——

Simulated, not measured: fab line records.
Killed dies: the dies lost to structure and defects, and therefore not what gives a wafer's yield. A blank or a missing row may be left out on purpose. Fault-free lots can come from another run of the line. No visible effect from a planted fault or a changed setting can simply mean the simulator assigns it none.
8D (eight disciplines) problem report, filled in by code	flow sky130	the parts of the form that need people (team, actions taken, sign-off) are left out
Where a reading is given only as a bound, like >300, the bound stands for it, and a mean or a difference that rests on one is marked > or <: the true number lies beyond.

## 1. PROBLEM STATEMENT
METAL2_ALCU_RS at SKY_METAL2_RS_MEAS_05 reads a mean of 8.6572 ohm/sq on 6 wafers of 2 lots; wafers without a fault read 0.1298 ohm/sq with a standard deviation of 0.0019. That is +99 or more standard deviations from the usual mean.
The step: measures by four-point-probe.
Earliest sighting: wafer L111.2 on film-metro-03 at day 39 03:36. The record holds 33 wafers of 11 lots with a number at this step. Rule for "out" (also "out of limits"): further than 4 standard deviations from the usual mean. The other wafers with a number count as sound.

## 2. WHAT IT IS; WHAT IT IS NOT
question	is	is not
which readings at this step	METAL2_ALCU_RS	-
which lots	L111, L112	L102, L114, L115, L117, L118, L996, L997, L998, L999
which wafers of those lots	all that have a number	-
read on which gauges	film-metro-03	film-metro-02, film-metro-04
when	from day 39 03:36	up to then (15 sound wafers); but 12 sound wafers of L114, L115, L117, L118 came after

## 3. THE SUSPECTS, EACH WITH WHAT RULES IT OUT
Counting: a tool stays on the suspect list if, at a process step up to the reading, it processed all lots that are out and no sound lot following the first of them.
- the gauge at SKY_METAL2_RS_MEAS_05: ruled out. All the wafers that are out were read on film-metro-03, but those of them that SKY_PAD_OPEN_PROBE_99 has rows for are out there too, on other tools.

——

**ASSIGNMENT**
Copy out, word for word, the part of the entries above that begins at the line with "Where a reading" and ends at the line with "Earliest sighting: wafer", including both.

**WRITTEN RESPONSE**
Where a reading is given only as a bound, like >300, the bound stands for it, and a mean or a difference that rests on one is marked > or <: the true number lies beyond.

## 1. PROBLEM STATEMENT
METAL2_ALCU_RS at SKY_METAL2_RS_MEAS_05 reads a mean of 8.6572 ohm/sq on 6 wafers of 2 lots; wafers without a fault read 0.1298 ohm/sq with a standard deviation of 0.0019. That is +99 or more standard deviations from the usual mean.
The step: measures by four-point-probe.
Earliest sighting: wafer L111.2 on film-metro-03 at day 39 03:36. The record holds 33 wafers of 11 lots with a number at this step. Rule for "out" (also "out of limits"): further than 4 standard deviations from the usual mean. The other wafers with a number count as sound.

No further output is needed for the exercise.